** REQUIRED ACTION **
Each entry needs to be reproduced exactly, with none left out.

▬▬▬▬▬▬

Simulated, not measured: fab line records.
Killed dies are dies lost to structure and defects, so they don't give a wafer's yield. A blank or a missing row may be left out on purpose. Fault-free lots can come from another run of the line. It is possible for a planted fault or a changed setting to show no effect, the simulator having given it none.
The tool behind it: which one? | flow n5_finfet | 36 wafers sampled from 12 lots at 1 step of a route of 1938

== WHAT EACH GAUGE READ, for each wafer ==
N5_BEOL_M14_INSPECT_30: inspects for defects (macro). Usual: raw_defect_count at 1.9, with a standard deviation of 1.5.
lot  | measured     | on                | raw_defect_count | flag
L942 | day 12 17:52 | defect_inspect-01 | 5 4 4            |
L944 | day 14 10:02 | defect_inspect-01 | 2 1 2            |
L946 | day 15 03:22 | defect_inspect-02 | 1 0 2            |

▬▬▬▬▬▬

** EXERCISE OUTPUT **
Simulated, not measured: fab line records.
Killed dies are dies lost to structure and defects, so they don't give a wafer's yield. A blank or a missing row may be left out on purpose. Fault-free lots can come from another run of the line. It is possible for a planted fault or a changed setting to show no effect, the simulator having given it none.
The tool behind it: which one? | flow n5_finfet | 36 wafers sampled from 12 lots at 1 step of a route of 1938

== WHAT EACH GAUGE READ, for each wafer ==
N5_BEOL_M14_INSPECT_30: inspects for defects (macro). Usual: raw_defect_count at 1.9, with a standard deviation of 1.5.
lot  | measured     | on                | raw_defect_count | flag
L942 | day 12 17:52 | defect_inspect-01 | 5 4 4            |
L944 | day 14 10:02 | defect_inspect-01 | 2 1 2            |
L946 | day 15 03:22 | defect_inspect-02 | 1 0 2            |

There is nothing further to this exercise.